-*-*-

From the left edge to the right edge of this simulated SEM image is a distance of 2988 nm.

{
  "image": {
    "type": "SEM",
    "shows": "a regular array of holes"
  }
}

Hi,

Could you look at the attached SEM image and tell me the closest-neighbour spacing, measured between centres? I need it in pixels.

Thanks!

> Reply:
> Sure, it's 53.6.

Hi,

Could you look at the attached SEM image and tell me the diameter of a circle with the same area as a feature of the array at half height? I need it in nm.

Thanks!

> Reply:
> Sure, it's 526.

-*-*-

Each record should be given again exactly as it reads.

■ Worked solution
From the left edge to the right edge of this simulated SEM image is a distance of 2988 nm.

{
  "image": {
    "type": "SEM",
    "shows": "a regular array of holes"
  }
}

Hi,

Could you look at the attached SEM image and tell me the closest-neighbour spacing, measured between centres? I need it in pixels.

Thanks!

> Reply:
> Sure, it's 53.6.

Hi,

Could you look at the attached SEM image and tell me the diameter of a circle with the same area as a feature of the array at half height? I need it in nm.

Thanks!

> Reply:
> Sure, it's 526.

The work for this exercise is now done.